PROVIDED DATA:
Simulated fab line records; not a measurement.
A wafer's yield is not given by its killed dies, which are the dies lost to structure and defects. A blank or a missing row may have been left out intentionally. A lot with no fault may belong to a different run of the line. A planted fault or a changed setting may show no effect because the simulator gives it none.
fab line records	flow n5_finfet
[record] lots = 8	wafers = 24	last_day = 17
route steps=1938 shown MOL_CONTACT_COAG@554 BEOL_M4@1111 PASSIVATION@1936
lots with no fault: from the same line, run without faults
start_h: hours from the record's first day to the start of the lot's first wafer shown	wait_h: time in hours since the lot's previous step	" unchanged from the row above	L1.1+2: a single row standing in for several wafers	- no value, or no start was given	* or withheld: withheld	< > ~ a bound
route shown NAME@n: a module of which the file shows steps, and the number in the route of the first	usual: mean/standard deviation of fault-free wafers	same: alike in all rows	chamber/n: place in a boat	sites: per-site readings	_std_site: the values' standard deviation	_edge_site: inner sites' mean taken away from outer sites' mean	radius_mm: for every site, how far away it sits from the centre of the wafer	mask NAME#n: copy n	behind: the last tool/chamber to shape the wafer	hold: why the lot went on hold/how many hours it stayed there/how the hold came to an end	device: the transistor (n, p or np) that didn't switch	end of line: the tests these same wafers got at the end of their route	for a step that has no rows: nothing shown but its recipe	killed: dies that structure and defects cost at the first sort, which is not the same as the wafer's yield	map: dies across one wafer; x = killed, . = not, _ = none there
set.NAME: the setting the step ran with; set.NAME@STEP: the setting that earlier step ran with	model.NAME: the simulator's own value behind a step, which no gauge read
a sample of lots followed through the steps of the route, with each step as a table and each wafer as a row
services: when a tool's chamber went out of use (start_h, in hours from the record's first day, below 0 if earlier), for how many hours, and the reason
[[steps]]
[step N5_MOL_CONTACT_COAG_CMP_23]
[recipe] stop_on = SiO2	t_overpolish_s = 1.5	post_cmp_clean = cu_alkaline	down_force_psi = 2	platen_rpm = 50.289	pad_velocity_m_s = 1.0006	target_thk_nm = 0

ASSIGNED TASK: Could you copy exactly the lines from the first line of the records above through the line containing "A wafer's yield", both included, and nothing else?

ANSWER BOX:
Simulated fab line records; not a measurement.
A wafer's yield is not given by its killed dies, which are the dies lost to structure and defects. A blank or a missing row may have been left out intentionally. A lot with no fault may belong to a different run of the line. A planted fault or a changed setting may show no effect because the simulator gives it none.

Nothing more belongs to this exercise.